DATASET ENTRIES section start
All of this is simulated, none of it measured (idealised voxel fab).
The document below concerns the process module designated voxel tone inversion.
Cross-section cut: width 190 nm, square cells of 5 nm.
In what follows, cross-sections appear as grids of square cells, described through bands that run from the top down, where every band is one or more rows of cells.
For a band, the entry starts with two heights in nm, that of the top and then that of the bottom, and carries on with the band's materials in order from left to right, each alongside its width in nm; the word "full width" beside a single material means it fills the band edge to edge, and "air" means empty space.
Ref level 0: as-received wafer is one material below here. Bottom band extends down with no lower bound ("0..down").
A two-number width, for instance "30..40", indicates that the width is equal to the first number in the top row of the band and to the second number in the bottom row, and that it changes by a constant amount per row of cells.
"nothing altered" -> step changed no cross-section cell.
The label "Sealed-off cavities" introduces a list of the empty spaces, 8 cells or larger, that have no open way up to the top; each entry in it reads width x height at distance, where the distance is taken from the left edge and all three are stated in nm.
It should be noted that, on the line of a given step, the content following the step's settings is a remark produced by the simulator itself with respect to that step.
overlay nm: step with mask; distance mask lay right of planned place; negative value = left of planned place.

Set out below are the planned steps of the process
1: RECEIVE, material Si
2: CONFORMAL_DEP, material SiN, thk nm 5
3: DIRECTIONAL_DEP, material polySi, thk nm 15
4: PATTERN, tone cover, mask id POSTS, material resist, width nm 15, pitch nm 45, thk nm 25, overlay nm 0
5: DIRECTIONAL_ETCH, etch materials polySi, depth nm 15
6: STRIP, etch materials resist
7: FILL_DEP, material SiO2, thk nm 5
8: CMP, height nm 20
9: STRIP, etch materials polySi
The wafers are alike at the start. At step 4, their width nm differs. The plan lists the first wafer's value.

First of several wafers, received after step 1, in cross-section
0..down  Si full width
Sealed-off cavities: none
DATASET ENTRIES section end

• _BRIEF_
Begin with the top line of the material and go as far as the line with "no cross-section cell.". Set down those lines exactly, both ends included, and nothing more.

• _TASK OUTPUT_
All of this is simulated, none of it measured (idealised voxel fab).
The document below concerns the process module designated voxel tone inversion.
Cross-section cut: width 190 nm, square cells of 5 nm.
In what follows, cross-sections appear as grids of square cells, described through bands that run from the top down, where every band is one or more rows of cells.
For a band, the entry starts with two heights in nm, that of the top and then that of the bottom, and carries on with the band's materials in order from left to right, each alongside its width in nm; the word "full width" beside a single material means it fills the band edge to edge, and "air" means empty space.
Ref level 0: as-received wafer is one material below here. Bottom band extends down with no lower bound ("0..down").
A two-number width, for instance "30..40", indicates that the width is equal to the first number in the top row of the band and to the second number in the bottom row, and that it changes by a constant amount per row of cells.
"nothing altered" -> step changed no cross-section cell.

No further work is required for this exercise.